Start of PROVIDED DATA
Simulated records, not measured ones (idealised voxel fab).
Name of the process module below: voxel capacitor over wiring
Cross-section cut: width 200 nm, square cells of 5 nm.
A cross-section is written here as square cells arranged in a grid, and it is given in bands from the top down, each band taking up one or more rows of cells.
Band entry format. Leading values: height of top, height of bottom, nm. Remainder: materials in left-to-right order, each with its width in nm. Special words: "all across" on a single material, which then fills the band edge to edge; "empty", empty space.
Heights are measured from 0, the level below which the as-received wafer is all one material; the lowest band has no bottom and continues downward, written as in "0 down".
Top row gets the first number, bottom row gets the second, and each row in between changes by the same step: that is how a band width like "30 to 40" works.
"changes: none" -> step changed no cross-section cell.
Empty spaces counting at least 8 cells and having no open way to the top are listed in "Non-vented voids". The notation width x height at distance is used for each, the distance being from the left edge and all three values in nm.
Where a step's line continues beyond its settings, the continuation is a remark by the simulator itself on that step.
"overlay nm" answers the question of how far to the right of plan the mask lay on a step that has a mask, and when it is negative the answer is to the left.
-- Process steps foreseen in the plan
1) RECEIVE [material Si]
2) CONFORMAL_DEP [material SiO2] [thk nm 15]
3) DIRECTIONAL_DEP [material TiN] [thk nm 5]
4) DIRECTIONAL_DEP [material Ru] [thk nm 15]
End of PROVIDED DATA

* TASK ITEM
Working from the records above, write out verbatim only the lines from the line containing "Where a step's" through the line containing "1) RECEIVE [material Si]".

* PROBLEM SOLUTION
Where a step's line continues beyond its settings, the continuation is a remark by the simulator itself on that step.
"overlay nm" answers the question of how far to the right of plan the mask lay on a step that has a mask, and when it is negative the answer is to the left.
-- Process steps foreseen in the plan
1) RECEIVE [material Si]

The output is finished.